* [Work request]: A line containing "Reviewer 2: The" appears in the material below. Return exactly every line from the first through that one, and only those.

Recorded information Start Marker

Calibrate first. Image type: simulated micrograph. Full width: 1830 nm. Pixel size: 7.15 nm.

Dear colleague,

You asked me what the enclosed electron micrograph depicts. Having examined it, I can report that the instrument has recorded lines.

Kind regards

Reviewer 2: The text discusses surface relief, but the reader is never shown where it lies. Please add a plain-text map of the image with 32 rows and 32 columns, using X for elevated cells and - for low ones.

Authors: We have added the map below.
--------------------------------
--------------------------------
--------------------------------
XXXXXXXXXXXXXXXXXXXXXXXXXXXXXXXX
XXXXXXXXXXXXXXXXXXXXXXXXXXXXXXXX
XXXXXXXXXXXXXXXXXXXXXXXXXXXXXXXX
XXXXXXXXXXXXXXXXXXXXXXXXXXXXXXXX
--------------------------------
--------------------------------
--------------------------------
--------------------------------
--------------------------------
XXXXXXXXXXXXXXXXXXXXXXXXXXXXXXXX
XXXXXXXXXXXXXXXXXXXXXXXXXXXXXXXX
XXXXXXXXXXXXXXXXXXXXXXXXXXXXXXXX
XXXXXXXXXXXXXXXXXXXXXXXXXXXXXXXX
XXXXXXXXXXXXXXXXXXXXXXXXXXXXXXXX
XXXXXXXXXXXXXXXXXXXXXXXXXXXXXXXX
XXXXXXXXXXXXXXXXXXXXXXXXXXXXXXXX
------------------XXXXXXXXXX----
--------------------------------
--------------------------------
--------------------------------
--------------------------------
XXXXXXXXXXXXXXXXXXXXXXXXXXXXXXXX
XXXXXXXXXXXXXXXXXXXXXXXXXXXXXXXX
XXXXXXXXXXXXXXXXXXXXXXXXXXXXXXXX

Recorded information End Marker

* [Worked solution]:
Calibrate first. Image type: simulated micrograph. Full width: 1830 nm. Pixel size: 7.15 nm.

Dear colleague,

You asked me what the enclosed electron micrograph depicts. Having examined it, I can report that the instrument has recorded lines.

Kind regards

Reviewer 2: The text discusses surface relief, but the reader is never shown where it lies. Please add a plain-text map of the image with 32 rows and 32 columns, using X for elevated cells and - for low ones.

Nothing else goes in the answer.